_Exercise_
Repeat the entries that follow from start to finish, keeping every character.

_Stored data_
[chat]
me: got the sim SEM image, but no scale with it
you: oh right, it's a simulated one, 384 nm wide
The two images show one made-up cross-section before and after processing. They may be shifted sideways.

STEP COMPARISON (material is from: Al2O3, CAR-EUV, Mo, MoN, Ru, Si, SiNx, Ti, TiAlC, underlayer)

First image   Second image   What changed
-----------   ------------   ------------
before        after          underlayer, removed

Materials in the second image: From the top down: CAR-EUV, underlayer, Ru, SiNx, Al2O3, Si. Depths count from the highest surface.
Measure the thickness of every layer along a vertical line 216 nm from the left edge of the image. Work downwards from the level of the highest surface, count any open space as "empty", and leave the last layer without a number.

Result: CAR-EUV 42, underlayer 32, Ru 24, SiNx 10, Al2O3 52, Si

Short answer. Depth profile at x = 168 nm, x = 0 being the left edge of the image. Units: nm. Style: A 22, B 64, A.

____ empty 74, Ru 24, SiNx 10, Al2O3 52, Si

_Task response_
[chat]
me: got the sim SEM image, but no scale with it
you: oh right, it's a simulated one, 384 nm wide
The two images show one made-up cross-section before and after processing. They may be shifted sideways.

STEP COMPARISON (material is from: Al2O3, CAR-EUV, Mo, MoN, Ru, Si, SiNx, Ti, TiAlC, underlayer)

First image   Second image   What changed
-----------   ------------   ------------
before        after          underlayer, removed

Materials in the second image: From the top down: CAR-EUV, underlayer, Ru, SiNx, Al2O3, Si. Depths count from the highest surface.
Measure the thickness of every layer along a vertical line 216 nm from the left edge of the image. Work downwards from the level of the highest surface, count any open space as "empty", and leave the last layer without a number.

Result: CAR-EUV 42, underlayer 32, Ru 24, SiNx 10, Al2O3 52, Si

Short answer. Depth profile at x = 168 nm, x = 0 being the left edge of the image. Units: nm. Style: A 22, B 64, A.

____ empty 74, Ru 24, SiNx 10, Al2O3 52, Si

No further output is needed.